Data shown.
*** Block opens ***

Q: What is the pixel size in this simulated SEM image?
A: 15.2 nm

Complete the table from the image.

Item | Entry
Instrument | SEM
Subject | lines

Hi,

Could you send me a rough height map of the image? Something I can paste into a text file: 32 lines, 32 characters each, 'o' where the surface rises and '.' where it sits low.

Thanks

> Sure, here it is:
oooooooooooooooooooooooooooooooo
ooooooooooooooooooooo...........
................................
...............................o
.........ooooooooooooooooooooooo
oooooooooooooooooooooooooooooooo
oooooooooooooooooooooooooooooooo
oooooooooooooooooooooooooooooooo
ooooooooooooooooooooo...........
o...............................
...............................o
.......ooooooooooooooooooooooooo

*** Block closes ***

Assignment. So that nothing is lost, restate all the material word for word.

Answer area.
Q: What is the pixel size in this simulated SEM image?
A: 15.2 nm

Complete the table from the image.

Item | Entry
Instrument | SEM
Subject | lines

Hi,

Could you send me a rough height map of the image? Something I can paste into a text file: 32 lines, 32 characters each, 'o' where the surface rises and '.' where it sits low.

Thanks

> Sure, here it is:
oooooooooooooooooooooooooooooooo
ooooooooooooooooooooo...........
................................
...............................o
.........ooooooooooooooooooooooo
oooooooooooooooooooooooooooooooo
oooooooooooooooooooooooooooooooo
oooooooooooooooooooooooooooooooo
ooooooooooooooooooooo...........
o...............................
...............................o
.......ooooooooooooooooooooooooo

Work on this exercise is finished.